>>>>
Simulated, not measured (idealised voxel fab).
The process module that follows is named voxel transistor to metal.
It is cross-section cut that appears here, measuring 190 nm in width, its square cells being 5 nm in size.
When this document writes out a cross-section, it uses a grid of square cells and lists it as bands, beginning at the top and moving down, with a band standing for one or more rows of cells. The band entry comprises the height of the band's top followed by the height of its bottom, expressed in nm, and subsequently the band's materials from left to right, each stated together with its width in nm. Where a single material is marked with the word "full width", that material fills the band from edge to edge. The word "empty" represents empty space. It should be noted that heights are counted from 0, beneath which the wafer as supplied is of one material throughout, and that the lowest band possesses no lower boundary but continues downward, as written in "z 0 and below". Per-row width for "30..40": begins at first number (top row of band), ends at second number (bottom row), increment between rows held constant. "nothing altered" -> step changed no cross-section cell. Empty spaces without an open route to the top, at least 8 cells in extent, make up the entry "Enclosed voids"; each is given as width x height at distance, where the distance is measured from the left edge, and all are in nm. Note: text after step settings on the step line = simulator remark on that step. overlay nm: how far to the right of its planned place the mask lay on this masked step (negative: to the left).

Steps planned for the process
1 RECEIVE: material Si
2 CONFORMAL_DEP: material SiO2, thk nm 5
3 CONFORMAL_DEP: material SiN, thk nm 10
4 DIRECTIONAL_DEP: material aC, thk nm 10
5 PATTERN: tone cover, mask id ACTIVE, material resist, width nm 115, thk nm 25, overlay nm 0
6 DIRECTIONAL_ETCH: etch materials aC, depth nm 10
<<<<

> [WORK ITEM] Write each line of the data above out again without altering a word.

> [WRITTEN RESPONSE]
Simulated, not measured (idealised voxel fab).
The process module that follows is named voxel transistor to metal.
It is cross-section cut that appears here, measuring 190 nm in width, its square cells being 5 nm in size.
When this document writes out a cross-section, it uses a grid of square cells and lists it as bands, beginning at the top and moving down, with a band standing for one or more rows of cells. The band entry comprises the height of the band's top followed by the height of its bottom, expressed in nm, and subsequently the band's materials from left to right, each stated together with its width in nm. Where a single material is marked with the word "full width", that material fills the band from edge to edge. The word "empty" represents empty space. It should be noted that heights are counted from 0, beneath which the wafer as supplied is of one material throughout, and that the lowest band possesses no lower boundary but continues downward, as written in "z 0 and below". Per-row width for "30..40": begins at first number (top row of band), ends at second number (bottom row), increment between rows held constant. "nothing altered" -> step changed no cross-section cell. Empty spaces without an open route to the top, at least 8 cells in extent, make up the entry "Enclosed voids"; each is given as width x height at distance, where the distance is measured from the left edge, and all are in nm. Note: text after step settings on the step line = simulator remark on that step. overlay nm: how far to the right of its planned place the mask lay on this masked step (negative: to the left).

Steps planned for the process
1 RECEIVE: material Si
2 CONFORMAL_DEP: material SiO2, thk nm 5
3 CONFORMAL_DEP: material SiN, thk nm 10
4 DIRECTIONAL_DEP: material aC, thk nm 10
5 PATTERN: tone cover, mask id ACTIVE, material resist, width nm 115, thk nm 25, overlay nm 0
6 DIRECTIONAL_ETCH: etch materials aC, depth nm 10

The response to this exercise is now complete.